*Work order*. For the entries below, the expected answer is the line with "S4: temperature at", the line with "R1: resist left", and every line between them, exactly as written, and nothing more.

(Data section begins)

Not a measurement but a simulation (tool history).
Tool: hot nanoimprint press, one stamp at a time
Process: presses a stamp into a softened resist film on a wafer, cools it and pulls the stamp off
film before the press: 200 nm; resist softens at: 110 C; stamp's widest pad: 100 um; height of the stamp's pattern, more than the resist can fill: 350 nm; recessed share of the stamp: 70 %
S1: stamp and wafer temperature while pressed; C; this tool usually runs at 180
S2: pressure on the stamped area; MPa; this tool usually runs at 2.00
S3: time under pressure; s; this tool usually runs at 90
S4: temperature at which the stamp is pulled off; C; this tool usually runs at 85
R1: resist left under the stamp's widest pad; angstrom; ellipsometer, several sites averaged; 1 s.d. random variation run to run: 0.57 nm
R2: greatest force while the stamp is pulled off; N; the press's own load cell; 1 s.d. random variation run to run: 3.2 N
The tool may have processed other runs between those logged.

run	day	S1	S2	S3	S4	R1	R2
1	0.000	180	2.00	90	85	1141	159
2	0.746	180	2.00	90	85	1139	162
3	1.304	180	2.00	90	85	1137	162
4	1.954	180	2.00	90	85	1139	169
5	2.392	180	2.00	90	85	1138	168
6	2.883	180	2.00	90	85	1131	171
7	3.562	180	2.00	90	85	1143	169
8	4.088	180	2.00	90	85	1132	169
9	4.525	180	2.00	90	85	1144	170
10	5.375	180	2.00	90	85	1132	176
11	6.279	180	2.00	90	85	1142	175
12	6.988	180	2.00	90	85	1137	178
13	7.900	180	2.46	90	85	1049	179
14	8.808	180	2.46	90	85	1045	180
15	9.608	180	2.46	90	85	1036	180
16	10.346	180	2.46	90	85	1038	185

(Data section ends)

*Written solution*.
S4: temperature at which the stamp is pulled off; C; this tool usually runs at 85
R1: resist left under the stamp's widest pad; angstrom; ellipsometer, several sites averaged; 1 s.d. random variation run to run: 0.57 nm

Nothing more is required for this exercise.